-------- Data section

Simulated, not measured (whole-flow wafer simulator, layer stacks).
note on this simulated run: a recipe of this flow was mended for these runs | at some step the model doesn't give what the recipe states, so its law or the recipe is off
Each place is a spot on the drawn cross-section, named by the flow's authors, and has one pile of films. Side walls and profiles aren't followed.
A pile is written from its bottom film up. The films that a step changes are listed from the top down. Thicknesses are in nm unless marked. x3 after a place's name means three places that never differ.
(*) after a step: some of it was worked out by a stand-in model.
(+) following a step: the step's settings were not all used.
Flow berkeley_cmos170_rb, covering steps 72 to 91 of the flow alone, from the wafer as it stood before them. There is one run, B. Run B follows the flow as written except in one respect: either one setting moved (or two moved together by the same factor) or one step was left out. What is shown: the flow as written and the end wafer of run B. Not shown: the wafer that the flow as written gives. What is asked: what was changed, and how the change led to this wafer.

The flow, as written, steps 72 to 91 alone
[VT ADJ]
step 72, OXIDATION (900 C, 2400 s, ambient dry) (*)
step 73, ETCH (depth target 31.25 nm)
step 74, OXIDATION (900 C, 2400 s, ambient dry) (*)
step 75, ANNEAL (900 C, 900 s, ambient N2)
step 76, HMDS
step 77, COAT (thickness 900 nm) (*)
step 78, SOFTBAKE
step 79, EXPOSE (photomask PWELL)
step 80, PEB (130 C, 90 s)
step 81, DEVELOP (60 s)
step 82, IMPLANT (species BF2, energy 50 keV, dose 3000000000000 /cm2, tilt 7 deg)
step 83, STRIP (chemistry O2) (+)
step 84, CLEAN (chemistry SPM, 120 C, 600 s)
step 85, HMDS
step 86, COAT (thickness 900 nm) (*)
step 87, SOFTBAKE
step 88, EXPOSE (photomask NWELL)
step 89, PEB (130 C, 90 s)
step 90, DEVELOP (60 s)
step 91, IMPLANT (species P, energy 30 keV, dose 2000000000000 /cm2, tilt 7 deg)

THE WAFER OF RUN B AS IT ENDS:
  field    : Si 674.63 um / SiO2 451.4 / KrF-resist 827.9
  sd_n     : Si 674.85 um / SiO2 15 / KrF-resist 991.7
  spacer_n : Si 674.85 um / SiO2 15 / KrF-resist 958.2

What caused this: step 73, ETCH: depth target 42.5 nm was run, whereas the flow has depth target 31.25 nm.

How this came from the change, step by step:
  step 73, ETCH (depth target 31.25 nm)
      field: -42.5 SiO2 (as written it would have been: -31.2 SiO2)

----------------

Assignment:
Lines after the one containing "Each place is" are left out; every line from the start of the entries through that line is restated word for word.

Task output:
Simulated, not measured (whole-flow wafer simulator, layer stacks).
note on this simulated run: a recipe of this flow was mended for these runs | at some step the model doesn't give what the recipe states, so its law or the recipe is off
Each place is a spot on the drawn cross-section, named by the flow's authors, and has one pile of films. Side walls and profiles aren't followed.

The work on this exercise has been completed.